**Assigned task**
Quote every line from the top of the listing down to and including the line that contains "Not every run".

....

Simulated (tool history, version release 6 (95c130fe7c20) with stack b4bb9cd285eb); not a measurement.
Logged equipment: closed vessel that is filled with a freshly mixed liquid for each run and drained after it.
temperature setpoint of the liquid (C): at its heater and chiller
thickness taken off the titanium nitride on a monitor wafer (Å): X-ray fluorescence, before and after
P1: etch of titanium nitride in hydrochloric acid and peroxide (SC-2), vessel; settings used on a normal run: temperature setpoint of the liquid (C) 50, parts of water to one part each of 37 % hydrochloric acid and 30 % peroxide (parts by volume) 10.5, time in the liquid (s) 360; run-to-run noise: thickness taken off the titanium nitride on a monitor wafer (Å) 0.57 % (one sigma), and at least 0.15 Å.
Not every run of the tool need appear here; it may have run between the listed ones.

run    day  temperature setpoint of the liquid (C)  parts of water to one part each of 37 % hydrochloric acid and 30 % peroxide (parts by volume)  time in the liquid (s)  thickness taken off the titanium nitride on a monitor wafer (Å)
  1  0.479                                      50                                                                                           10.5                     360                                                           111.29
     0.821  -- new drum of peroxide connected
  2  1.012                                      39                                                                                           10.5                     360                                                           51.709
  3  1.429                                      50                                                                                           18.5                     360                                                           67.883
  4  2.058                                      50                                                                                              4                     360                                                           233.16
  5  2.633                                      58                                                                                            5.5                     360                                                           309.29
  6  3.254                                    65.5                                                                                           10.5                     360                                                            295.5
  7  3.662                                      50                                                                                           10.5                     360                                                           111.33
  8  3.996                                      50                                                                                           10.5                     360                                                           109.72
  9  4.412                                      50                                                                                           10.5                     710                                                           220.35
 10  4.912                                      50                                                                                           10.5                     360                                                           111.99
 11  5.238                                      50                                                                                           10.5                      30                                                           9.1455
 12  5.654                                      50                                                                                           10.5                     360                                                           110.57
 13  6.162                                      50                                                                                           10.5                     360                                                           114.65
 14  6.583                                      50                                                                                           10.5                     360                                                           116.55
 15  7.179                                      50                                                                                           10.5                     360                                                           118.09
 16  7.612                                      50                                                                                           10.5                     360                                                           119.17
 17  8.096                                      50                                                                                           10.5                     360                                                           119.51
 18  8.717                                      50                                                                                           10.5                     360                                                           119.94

....

**Answer box**
Simulated (tool history, version release 6 (95c130fe7c20) with stack b4bb9cd285eb); not a measurement.
Logged equipment: closed vessel that is filled with a freshly mixed liquid for each run and drained after it.
temperature setpoint of the liquid (C): at its heater and chiller
thickness taken off the titanium nitride on a monitor wafer (Å): X-ray fluorescence, before and after
P1: etch of titanium nitride in hydrochloric acid and peroxide (SC-2), vessel; settings used on a normal run: temperature setpoint of the liquid (C) 50, parts of water to one part each of 37 % hydrochloric acid and 30 % peroxide (parts by volume) 10.5, time in the liquid (s) 360; run-to-run noise: thickness taken off the titanium nitride on a monitor wafer (Å) 0.57 % (one sigma), and at least 0.15 Å.
Not every run of the tool need appear here; it may have run between the listed ones.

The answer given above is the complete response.